* DATA LISTING
Content starts

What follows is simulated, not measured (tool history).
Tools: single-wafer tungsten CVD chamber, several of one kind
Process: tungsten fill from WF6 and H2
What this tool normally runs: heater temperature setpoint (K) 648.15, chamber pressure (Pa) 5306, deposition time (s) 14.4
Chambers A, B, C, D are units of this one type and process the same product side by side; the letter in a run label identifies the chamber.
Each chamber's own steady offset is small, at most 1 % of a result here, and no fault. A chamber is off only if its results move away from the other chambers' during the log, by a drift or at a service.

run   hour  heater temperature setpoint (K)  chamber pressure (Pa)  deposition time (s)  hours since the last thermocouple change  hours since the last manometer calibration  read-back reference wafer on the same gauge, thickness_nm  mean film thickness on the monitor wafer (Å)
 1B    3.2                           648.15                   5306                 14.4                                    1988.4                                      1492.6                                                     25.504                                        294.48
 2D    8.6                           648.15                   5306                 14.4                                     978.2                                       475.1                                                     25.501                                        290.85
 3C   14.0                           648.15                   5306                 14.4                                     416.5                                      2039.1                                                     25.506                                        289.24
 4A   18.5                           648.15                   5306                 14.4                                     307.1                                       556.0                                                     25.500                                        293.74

Content ends

* WORK ITEM
Exact copies of all the records are to be printed.

* ANSWER BOX
What follows is simulated, not measured (tool history).
Tools: single-wafer tungsten CVD chamber, several of one kind
Process: tungsten fill from WF6 and H2
What this tool normally runs: heater temperature setpoint (K) 648.15, chamber pressure (Pa) 5306, deposition time (s) 14.4
Chambers A, B, C, D are units of this one type and process the same product side by side; the letter in a run label identifies the chamber.
Each chamber's own steady offset is small, at most 1 % of a result here, and no fault. A chamber is off only if its results move away from the other chambers' during the log, by a drift or at a service.

run   hour  heater temperature setpoint (K)  chamber pressure (Pa)  deposition time (s)  hours since the last thermocouple change  hours since the last manometer calibration  read-back reference wafer on the same gauge, thickness_nm  mean film thickness on the monitor wafer (Å)
 1B    3.2                           648.15                   5306                 14.4                                    1988.4                                      1492.6                                                     25.504                                        294.48
 2D    8.6                           648.15                   5306                 14.4                                     978.2                                       475.1                                                     25.501                                        290.85
 3C   14.0                           648.15                   5306                 14.4                                     416.5                                      2039.1                                                     25.506                                        289.24
 4A   18.5                           648.15                   5306                 14.4                                     307.1                                       556.0                                                     25.500                                        293.74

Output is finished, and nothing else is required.